ACTION ITEM:
Reproduce only what lies between the first line of the material below and the line containing "Height 0 is", with both of those lines included and every line kept exact.

====
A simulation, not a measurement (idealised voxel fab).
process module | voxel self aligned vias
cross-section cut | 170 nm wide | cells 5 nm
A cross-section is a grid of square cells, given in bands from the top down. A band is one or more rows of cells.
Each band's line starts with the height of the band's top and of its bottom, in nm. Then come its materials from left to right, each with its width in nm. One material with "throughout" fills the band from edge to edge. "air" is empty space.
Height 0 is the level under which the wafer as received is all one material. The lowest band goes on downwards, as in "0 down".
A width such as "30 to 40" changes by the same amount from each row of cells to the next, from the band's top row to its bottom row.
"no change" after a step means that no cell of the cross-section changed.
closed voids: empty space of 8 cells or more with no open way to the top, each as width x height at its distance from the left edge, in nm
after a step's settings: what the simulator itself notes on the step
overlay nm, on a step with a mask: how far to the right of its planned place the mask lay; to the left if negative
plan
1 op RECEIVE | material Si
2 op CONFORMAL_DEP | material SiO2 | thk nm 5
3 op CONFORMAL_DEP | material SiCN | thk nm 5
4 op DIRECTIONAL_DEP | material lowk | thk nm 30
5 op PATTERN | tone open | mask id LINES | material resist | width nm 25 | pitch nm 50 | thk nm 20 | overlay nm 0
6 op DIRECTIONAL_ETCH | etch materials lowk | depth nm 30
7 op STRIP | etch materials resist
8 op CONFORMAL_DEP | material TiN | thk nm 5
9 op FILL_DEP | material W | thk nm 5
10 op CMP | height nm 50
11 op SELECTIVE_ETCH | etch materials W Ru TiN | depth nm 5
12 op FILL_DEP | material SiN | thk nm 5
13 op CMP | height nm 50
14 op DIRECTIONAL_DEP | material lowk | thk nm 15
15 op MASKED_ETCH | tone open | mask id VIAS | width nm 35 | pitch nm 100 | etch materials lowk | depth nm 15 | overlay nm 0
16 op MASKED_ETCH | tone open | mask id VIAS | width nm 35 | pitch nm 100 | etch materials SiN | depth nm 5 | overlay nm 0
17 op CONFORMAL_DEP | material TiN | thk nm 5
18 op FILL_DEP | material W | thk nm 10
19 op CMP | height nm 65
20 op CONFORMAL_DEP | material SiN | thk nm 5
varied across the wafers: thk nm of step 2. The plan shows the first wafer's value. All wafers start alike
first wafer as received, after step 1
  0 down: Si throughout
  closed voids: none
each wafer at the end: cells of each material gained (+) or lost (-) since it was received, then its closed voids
====

RESPONSE BOX:
A simulation, not a measurement (idealised voxel fab).
process module | voxel self aligned vias
cross-section cut | 170 nm wide | cells 5 nm
A cross-section is a grid of square cells, given in bands from the top down. A band is one or more rows of cells.
Each band's line starts with the height of the band's top and of its bottom, in nm. Then come its materials from left to right, each with its width in nm. One material with "throughout" fills the band from edge to edge. "air" is empty space.
Height 0 is the level under which the wafer as received is all one material. The lowest band goes on downwards, as in "0 down".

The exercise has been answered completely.